### Activity:
From the very first line down to the line containing "note on this", write out the material exactly as it appears, and no more.

#####

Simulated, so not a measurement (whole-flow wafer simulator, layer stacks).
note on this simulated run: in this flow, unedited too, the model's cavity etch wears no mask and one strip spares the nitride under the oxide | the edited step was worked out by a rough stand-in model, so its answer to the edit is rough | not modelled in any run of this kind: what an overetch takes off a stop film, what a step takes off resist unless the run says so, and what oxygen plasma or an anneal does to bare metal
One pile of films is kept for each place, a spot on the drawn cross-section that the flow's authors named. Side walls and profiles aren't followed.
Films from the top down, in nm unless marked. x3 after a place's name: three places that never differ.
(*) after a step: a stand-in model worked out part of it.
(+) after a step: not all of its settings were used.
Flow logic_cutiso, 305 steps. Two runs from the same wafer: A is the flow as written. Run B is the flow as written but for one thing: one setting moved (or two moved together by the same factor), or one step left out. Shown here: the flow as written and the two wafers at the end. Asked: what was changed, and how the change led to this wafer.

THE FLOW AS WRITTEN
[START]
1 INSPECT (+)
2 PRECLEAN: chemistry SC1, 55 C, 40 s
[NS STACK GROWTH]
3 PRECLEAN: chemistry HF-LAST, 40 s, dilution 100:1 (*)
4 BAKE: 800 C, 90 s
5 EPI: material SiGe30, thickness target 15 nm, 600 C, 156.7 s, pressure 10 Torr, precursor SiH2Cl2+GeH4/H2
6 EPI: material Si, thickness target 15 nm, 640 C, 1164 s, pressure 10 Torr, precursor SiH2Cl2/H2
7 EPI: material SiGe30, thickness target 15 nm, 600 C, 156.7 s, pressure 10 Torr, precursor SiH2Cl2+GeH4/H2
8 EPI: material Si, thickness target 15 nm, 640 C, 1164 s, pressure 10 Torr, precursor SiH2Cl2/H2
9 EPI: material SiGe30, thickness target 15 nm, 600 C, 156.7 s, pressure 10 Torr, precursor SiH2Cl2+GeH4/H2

#####

### Worked solution:
Simulated, so not a measurement (whole-flow wafer simulator, layer stacks).
note on this simulated run: in this flow, unedited too, the model's cavity etch wears no mask and one strip spares the nitride under the oxide | the edited step was worked out by a rough stand-in model, so its answer to the edit is rough | not modelled in any run of this kind: what an overetch takes off a stop film, what a step takes off resist unless the run says so, and what oxygen plasma or an anneal does to bare metal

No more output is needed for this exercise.